Requirement | Could you return all of the listing below exactly, please?

Supplied information |
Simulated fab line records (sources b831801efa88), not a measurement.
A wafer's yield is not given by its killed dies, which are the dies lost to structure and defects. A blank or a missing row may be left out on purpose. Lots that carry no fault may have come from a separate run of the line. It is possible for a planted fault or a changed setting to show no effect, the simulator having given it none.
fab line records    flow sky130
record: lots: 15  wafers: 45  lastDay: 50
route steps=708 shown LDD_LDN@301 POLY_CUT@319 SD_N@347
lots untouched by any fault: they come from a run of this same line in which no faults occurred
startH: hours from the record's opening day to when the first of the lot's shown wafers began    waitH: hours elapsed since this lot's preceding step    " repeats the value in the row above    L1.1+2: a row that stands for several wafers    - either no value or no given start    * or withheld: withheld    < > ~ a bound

Answer area |
Simulated fab line records (sources b831801efa88), not a measurement.
A wafer's yield is not given by its killed dies, which are the dies lost to structure and defects. A blank or a missing row may be left out on purpose. Lots that carry no fault may have come from a separate run of the line. It is possible for a planted fault or a changed setting to show no effect, the simulator having given it none.
fab line records    flow sky130
record: lots: 15  wafers: 45  lastDay: 50
route steps=708 shown LDD_LDN@301 POLY_CUT@319 SD_N@347
lots untouched by any fault: they come from a run of this same line in which no faults occurred
startH: hours from the record's opening day to when the first of the lot's shown wafers began    waitH: hours elapsed since this lot's preceding step    " repeats the value in the row above    L1.1+2: a row that stands for several wafers    - either no value or no given start    * or withheld: withheld    < > ~ a bound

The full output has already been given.